* _Available data_
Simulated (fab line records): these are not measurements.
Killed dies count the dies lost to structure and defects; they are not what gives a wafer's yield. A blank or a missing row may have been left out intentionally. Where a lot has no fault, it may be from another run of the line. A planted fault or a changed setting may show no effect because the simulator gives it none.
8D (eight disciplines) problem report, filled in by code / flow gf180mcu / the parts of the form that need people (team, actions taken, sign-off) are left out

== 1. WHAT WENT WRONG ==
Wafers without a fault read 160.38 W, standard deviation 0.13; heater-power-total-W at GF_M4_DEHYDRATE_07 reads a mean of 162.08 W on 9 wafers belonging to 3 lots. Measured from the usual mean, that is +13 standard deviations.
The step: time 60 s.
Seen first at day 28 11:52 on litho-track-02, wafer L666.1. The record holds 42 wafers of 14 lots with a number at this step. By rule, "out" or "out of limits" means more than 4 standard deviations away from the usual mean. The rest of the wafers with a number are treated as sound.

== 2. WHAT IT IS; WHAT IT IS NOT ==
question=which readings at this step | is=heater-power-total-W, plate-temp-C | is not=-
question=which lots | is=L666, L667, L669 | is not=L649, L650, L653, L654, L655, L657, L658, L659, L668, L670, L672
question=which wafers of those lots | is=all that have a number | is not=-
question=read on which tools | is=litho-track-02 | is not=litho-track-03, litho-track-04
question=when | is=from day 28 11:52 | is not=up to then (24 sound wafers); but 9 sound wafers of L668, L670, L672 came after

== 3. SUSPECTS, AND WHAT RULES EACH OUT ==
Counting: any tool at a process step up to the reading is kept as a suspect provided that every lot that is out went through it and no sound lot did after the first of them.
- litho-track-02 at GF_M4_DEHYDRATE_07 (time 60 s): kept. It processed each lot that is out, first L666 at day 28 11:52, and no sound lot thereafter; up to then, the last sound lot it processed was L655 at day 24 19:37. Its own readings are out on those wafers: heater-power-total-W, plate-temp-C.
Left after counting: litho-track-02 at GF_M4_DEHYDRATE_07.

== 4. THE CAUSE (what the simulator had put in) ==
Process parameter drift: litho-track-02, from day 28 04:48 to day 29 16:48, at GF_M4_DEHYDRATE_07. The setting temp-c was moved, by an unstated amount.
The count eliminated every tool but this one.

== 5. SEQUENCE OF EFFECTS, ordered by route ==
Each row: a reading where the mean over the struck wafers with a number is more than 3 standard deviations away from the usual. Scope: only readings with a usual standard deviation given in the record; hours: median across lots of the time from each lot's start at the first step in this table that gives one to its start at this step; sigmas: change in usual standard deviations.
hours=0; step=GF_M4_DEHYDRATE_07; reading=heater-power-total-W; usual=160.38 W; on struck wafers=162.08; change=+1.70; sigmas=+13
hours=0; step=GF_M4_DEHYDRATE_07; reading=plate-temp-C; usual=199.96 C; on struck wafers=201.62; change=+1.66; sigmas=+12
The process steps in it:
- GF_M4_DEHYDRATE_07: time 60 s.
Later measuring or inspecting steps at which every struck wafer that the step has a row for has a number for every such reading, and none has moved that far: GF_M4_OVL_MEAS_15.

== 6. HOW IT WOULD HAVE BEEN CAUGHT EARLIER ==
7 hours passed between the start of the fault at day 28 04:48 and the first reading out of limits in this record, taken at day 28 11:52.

* _Work request_
Once the line with "Counting: any tool" is found in the records above, print exactly that line and every line after it through the line with "- GF_M4_DEHYDRATE_07: time 60 s.".

* _Answer space_
Counting: any tool at a process step up to the reading is kept as a suspect provided that every lot that is out went through it and no sound lot did after the first of them.
- litho-track-02 at GF_M4_DEHYDRATE_07 (time 60 s): kept. It processed each lot that is out, first L666 at day 28 11:52, and no sound lot thereafter; up to then, the last sound lot it processed was L655 at day 24 19:37. Its own readings are out on those wafers: heater-power-total-W, plate-temp-C.
Left after counting: litho-track-02 at GF_M4_DEHYDRATE_07.

== 4. THE CAUSE (what the simulator had put in) ==
Process parameter drift: litho-track-02, from day 28 04:48 to day 29 16:48, at GF_M4_DEHYDRATE_07. The setting temp-c was moved, by an unstated amount.
The count eliminated every tool but this one.

== 5. SEQUENCE OF EFFECTS, ordered by route ==
Each row: a reading where the mean over the struck wafers with a number is more than 3 standard deviations away from the usual. Scope: only readings with a usual standard deviation given in the record; hours: median across lots of the time from each lot's start at the first step in this table that gives one to its start at this step; sigmas: change in usual standard deviations.
hours=0; step=GF_M4_DEHYDRATE_07; reading=heater-power-total-W; usual=160.38 W; on struck wafers=162.08; change=+1.70; sigmas=+13
hours=0; step=GF_M4_DEHYDRATE_07; reading=plate-temp-C; usual=199.96 C; on struck wafers=201.62; change=+1.66; sigmas=+12
The process steps in it:
- GF_M4_DEHYDRATE_07: time 60 s.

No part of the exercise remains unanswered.